*** Block opens ***

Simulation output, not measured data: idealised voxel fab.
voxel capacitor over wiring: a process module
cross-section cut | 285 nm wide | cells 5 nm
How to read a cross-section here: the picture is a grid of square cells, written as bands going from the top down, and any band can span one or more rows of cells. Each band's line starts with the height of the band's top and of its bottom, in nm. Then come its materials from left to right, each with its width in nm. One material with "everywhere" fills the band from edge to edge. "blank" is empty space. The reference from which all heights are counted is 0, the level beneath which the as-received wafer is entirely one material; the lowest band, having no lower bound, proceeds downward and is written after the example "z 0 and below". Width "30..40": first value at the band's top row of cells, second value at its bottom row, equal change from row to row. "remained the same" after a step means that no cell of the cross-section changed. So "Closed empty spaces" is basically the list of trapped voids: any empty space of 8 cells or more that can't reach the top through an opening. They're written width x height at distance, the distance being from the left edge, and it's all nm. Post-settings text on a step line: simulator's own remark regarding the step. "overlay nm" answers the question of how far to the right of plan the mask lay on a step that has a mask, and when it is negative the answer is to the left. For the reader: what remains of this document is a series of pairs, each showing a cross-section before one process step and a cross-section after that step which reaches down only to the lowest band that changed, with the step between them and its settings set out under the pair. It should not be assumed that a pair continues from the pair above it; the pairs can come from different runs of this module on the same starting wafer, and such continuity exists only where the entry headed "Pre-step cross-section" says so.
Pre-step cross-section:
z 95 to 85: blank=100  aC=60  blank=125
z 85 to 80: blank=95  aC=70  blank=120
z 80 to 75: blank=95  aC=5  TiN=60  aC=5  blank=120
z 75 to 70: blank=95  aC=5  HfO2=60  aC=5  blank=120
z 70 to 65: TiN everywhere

*** Block closes ***

Assignment:
Every entry above must be copied exactly.

Answer box:
Simulation output, not measured data: idealised voxel fab.
voxel capacitor over wiring: a process module
cross-section cut | 285 nm wide | cells 5 nm
How to read a cross-section here: the picture is a grid of square cells, written as bands going from the top down, and any band can span one or more rows of cells. Each band's line starts with the height of the band's top and of its bottom, in nm. Then come its materials from left to right, each with its width in nm. One material with "everywhere" fills the band from edge to edge. "blank" is empty space. The reference from which all heights are counted is 0, the level beneath which the as-received wafer is entirely one material; the lowest band, having no lower bound, proceeds downward and is written after the example "z 0 and below". Width "30..40": first value at the band's top row of cells, second value at its bottom row, equal change from row to row. "remained the same" after a step means that no cell of the cross-section changed. So "Closed empty spaces" is basically the list of trapped voids: any empty space of 8 cells or more that can't reach the top through an opening. They're written width x height at distance, the distance being from the left edge, and it's all nm. Post-settings text on a step line: simulator's own remark regarding the step. "overlay nm" answers the question of how far to the right of plan the mask lay on a step that has a mask, and when it is negative the answer is to the left. For the reader: what remains of this document is a series of pairs, each showing a cross-section before one process step and a cross-section after that step which reaches down only to the lowest band that changed, with the step between them and its settings set out under the pair. It should not be assumed that a pair continues from the pair above it; the pairs can come from different runs of this module on the same starting wafer, and such continuity exists only where the entry headed "Pre-step cross-section" says so.
Pre-step cross-section:
z 95 to 85: blank=100  aC=60  blank=125
z 85 to 80: blank=95  aC=70  blank=120
z 80 to 75: blank=95  aC=5  TiN=60  aC=5  blank=120
z 75 to 70: blank=95  aC=5  HfO2=60  aC=5  blank=120
z 70 to 65: TiN everywhere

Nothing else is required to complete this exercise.